Requirement:
Of all the entries below, only the lines from the one with "wafer: L074.6" up to and including the one with "o2FlowSccm (sccm): 499.8" are to be duplicated exactly.

Given information:
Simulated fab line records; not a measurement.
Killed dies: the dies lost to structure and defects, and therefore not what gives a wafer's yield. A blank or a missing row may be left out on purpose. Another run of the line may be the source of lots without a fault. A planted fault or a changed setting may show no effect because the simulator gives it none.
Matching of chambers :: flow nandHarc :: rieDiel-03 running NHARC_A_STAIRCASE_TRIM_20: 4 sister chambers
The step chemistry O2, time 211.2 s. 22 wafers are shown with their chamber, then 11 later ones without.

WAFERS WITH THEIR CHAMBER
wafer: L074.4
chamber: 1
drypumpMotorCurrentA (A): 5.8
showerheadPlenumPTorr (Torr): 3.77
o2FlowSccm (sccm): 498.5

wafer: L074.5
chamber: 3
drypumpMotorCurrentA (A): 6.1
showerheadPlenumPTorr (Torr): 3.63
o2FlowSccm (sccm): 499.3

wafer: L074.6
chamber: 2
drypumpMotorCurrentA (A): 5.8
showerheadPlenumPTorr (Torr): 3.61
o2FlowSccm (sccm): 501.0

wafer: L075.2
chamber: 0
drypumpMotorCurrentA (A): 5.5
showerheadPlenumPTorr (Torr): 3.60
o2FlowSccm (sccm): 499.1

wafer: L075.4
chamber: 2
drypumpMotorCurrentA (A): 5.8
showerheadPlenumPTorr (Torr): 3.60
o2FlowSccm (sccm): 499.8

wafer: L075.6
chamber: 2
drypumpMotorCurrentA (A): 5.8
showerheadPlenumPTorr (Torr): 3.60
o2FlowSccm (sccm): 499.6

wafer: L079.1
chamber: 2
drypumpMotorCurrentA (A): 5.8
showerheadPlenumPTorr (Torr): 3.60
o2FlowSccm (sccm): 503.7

Exercise result:
wafer: L074.6
chamber: 2
drypumpMotorCurrentA (A): 5.8
showerheadPlenumPTorr (Torr): 3.61
o2FlowSccm (sccm): 501.0

wafer: L075.2
chamber: 0
drypumpMotorCurrentA (A): 5.5
showerheadPlenumPTorr (Torr): 3.60
o2FlowSccm (sccm): 499.1

wafer: L075.4
chamber: 2
drypumpMotorCurrentA (A): 5.8
showerheadPlenumPTorr (Torr): 3.60
o2FlowSccm (sccm): 499.8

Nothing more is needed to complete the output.